Exercise:
Transcribe exactly the lines that fall between the one holding "L669,day 8 19:07,filmMetro-01,1196 1201 1200" and the one holding "L673,day 9 17:01,filmMetro-04,1199 1199 1202", inclusive, from the entries below.

== Data section

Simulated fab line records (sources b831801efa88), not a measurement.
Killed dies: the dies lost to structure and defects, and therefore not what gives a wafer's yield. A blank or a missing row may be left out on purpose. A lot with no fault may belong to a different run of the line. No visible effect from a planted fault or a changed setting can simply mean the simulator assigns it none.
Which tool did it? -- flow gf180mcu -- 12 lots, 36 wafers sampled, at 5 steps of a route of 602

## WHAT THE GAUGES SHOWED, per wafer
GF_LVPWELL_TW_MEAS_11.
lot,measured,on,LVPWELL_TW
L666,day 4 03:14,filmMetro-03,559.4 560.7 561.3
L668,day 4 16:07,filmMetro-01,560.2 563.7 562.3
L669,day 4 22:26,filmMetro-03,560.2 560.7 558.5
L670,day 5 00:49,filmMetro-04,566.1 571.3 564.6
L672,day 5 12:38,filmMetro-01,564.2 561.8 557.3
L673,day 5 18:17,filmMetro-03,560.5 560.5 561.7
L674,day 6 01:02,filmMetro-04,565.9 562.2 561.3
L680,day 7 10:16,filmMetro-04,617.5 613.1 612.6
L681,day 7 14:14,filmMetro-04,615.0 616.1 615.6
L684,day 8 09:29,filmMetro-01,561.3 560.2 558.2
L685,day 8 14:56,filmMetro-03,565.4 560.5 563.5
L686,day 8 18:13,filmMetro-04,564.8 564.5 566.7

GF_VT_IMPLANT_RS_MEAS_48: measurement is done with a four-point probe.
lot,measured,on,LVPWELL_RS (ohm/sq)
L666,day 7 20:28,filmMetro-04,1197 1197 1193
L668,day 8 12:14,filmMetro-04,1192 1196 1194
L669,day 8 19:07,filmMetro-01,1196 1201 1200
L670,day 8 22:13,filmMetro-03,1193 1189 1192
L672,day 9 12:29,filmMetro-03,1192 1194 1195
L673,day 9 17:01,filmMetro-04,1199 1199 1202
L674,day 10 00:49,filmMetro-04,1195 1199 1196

====

Written answer:
L669,day 8 19:07,filmMetro-01,1196 1201 1200
L670,day 8 22:13,filmMetro-03,1193 1189 1192
L672,day 9 12:29,filmMetro-03,1192 1194 1195
L673,day 9 17:01,filmMetro-04,1199 1199 1202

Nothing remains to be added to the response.